-*-*-

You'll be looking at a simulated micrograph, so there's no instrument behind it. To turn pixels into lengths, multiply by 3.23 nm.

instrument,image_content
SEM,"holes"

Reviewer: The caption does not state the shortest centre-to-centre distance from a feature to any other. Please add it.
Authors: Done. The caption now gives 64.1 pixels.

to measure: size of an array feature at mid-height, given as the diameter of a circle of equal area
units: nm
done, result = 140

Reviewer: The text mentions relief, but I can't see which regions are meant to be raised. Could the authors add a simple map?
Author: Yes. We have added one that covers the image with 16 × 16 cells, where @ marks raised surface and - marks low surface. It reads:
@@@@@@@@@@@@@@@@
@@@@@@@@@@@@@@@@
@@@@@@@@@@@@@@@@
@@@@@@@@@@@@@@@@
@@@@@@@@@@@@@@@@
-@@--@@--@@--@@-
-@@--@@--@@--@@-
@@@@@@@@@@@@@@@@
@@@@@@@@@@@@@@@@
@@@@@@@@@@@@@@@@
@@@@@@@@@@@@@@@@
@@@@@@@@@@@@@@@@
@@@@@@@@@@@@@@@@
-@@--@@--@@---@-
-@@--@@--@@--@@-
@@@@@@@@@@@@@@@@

-*-*-

» BRIEF
Return the listing in full, exactly.

» WORKED SOLUTION
You'll be looking at a simulated micrograph, so there's no instrument behind it. To turn pixels into lengths, multiply by 3.23 nm.

instrument,image_content
SEM,"holes"

Reviewer: The caption does not state the shortest centre-to-centre distance from a feature to any other. Please add it.
Authors: Done. The caption now gives 64.1 pixels.

to measure: size of an array feature at mid-height, given as the diameter of a circle of equal area
units: nm
done, result = 140

Reviewer: The text mentions relief, but I can't see which regions are meant to be raised. Could the authors add a simple map?
Author: Yes. We have added one that covers the image with 16 × 16 cells, where @ marks raised surface and - marks low surface. It reads:
@@@@@@@@@@@@@@@@
@@@@@@@@@@@@@@@@
@@@@@@@@@@@@@@@@
@@@@@@@@@@@@@@@@
@@@@@@@@@@@@@@@@
-@@--@@--@@--@@-
-@@--@@--@@--@@-
@@@@@@@@@@@@@@@@
@@@@@@@@@@@@@@@@
@@@@@@@@@@@@@@@@
@@@@@@@@@@@@@@@@
@@@@@@@@@@@@@@@@
@@@@@@@@@@@@@@@@
-@@--@@--@@---@-
-@@--@@--@@--@@-
@@@@@@@@@@@@@@@@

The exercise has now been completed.